## [BRIEF]
Keep only the lines from the top of the listing through the one with "Shown is cross-section", and reproduce them unaltered.

## [ENTRIES SHOWN]
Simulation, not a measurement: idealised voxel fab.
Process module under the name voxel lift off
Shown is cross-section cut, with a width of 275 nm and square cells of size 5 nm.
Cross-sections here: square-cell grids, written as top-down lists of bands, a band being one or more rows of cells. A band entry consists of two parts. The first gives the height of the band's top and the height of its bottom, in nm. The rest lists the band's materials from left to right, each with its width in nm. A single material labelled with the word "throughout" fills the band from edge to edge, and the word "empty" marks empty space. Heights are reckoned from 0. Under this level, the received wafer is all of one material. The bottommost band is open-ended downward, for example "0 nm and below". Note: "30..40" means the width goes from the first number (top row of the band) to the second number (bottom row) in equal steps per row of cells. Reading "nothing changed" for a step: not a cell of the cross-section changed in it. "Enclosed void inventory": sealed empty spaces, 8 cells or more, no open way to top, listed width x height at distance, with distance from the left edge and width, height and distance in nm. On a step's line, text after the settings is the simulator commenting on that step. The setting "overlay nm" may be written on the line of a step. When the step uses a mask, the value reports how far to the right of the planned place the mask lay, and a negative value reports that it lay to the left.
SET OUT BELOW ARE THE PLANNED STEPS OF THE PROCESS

## [YOUR RESPONSE]
Simulation, not a measurement: idealised voxel fab.
Process module under the name voxel lift off
Shown is cross-section cut, with a width of 275 nm and square cells of size 5 nm.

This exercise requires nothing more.